# [EXERCISE]
What you return should be every line of the material, unchanged.

━━━━━━━━━━━━━━━━
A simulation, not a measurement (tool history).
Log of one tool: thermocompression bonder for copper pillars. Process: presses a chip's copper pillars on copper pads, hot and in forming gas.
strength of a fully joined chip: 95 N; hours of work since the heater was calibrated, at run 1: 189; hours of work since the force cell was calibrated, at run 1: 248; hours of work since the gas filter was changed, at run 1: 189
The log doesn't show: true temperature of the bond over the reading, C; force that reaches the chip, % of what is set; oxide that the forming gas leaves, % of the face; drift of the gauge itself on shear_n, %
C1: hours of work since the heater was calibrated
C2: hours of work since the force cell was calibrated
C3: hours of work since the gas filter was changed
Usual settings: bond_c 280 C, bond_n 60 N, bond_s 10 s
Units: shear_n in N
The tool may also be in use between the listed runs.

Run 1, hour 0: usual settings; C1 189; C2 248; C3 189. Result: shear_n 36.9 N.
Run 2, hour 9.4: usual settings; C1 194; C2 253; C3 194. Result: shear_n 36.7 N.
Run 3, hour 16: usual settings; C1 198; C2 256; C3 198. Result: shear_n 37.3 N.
━━━━━━━━━━━━━━━━

# [REPLY]
A simulation, not a measurement (tool history).
Log of one tool: thermocompression bonder for copper pillars. Process: presses a chip's copper pillars on copper pads, hot and in forming gas.
strength of a fully joined chip: 95 N; hours of work since the heater was calibrated, at run 1: 189; hours of work since the force cell was calibrated, at run 1: 248; hours of work since the gas filter was changed, at run 1: 189
The log doesn't show: true temperature of the bond over the reading, C; force that reaches the chip, % of what is set; oxide that the forming gas leaves, % of the face; drift of the gauge itself on shear_n, %
C1: hours of work since the heater was calibrated
C2: hours of work since the force cell was calibrated
C3: hours of work since the gas filter was changed
Usual settings: bond_c 280 C, bond_n 60 N, bond_s 10 s
Units: shear_n in N
The tool may also be in use between the listed runs.

Run 1, hour 0: usual settings; C1 189; C2 248; C3 189. Result: shear_n 36.9 N.
Run 2, hour 9.4: usual settings; C1 194; C2 253; C3 194. Result: shear_n 36.7 N.
Run 3, hour 16: usual settings; C1 198; C2 256; C3 198. Result: shear_n 37.3 N.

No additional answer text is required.